**REQUIREMENT:**
Below this line is the material. Write out only its lines from the one containing "Process module name: voxel" through the one containing "205 nm wide, 5", both kept, exactly.

**DATA EXCERPTS:**
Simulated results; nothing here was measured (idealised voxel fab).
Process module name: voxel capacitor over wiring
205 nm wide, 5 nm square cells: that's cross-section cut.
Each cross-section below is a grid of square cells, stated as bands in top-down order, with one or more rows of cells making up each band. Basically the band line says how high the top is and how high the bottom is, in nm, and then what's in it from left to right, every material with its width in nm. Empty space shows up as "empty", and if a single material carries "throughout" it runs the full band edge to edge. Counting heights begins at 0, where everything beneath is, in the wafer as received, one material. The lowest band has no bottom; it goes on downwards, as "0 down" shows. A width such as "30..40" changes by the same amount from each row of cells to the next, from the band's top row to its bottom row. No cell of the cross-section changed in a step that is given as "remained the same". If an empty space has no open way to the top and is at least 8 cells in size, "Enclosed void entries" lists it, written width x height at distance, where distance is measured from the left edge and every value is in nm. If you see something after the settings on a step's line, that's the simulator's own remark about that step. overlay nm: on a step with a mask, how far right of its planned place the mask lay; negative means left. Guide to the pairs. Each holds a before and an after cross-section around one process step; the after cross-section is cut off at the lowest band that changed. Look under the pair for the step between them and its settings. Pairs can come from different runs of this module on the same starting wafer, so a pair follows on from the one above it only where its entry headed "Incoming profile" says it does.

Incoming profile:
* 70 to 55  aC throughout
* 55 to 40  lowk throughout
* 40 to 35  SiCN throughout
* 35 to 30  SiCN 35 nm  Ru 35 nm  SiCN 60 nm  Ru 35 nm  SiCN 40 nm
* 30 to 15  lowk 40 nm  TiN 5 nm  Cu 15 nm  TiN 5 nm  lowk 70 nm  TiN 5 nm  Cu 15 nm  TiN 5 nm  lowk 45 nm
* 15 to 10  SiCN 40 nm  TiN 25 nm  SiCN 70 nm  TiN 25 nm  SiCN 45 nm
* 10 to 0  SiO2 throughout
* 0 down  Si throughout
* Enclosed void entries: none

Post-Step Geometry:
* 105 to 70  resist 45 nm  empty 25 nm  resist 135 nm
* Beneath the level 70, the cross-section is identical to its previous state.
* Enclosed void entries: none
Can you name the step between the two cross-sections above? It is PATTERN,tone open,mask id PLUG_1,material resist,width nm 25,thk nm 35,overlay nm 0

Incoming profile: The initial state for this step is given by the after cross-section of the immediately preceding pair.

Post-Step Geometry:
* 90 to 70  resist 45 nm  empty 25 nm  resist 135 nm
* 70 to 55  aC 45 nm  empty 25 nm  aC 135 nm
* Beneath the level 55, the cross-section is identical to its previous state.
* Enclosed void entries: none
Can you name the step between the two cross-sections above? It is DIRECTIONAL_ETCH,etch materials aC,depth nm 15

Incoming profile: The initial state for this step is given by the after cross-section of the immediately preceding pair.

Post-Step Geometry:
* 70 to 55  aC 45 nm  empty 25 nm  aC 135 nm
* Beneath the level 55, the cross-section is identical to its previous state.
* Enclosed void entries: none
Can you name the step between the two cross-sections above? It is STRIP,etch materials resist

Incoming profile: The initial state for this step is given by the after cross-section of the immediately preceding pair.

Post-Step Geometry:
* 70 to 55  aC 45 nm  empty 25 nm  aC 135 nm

**RESULT:**
Process module name: voxel capacitor over wiring
205 nm wide, 5 nm square cells: that's cross-section cut.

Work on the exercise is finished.